GIVEN INFORMATION →

※

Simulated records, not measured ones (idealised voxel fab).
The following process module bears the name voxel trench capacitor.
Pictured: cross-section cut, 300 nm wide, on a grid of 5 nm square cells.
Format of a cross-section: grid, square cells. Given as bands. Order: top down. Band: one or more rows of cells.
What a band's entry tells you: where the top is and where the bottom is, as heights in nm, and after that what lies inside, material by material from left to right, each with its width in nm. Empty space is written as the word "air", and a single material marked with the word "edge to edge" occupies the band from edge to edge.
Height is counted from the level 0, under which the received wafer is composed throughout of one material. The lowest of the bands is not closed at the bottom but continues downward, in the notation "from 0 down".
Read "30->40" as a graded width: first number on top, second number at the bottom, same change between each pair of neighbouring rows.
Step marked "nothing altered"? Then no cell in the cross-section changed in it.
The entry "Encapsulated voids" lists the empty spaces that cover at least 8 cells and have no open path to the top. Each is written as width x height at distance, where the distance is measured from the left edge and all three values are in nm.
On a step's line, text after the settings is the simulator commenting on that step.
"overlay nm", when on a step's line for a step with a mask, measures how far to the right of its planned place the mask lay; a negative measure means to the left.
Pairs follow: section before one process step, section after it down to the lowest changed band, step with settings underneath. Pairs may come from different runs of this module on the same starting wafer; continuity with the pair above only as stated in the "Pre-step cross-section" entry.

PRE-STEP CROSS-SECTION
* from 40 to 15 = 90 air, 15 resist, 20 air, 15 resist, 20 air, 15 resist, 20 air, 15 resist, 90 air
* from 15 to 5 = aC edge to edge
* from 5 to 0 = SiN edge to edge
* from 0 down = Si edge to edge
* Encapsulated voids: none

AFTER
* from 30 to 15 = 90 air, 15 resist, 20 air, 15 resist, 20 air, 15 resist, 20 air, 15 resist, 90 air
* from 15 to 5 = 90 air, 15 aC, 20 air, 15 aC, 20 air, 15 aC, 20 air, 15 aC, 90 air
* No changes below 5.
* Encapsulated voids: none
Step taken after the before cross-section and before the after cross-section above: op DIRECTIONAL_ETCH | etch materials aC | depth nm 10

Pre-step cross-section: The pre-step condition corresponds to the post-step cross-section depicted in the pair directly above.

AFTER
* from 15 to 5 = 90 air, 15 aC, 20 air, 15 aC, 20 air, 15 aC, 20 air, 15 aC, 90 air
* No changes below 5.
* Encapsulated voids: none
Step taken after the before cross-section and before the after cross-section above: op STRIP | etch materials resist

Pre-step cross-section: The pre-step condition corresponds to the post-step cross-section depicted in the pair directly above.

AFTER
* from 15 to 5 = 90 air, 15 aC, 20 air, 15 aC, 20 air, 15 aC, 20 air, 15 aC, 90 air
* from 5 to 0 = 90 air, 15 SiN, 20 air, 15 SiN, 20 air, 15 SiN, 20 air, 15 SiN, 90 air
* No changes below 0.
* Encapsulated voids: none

※

Begin at the first line of the material above. Transcribe each line exactly, ending with the line that contains "What a band's".

RESULT →
Simulated records, not measured ones (idealised voxel fab).
The following process module bears the name voxel trench capacitor.
Pictured: cross-section cut, 300 nm wide, on a grid of 5 nm square cells.
Format of a cross-section: grid, square cells. Given as bands. Order: top down. Band: one or more rows of cells.
What a band's entry tells you: where the top is and where the bottom is, as heights in nm, and after that what lies inside, material by material from left to right, each with its width in nm. Empty space is written as the word "air", and a single material marked with the word "edge to edge" occupies the band from edge to edge.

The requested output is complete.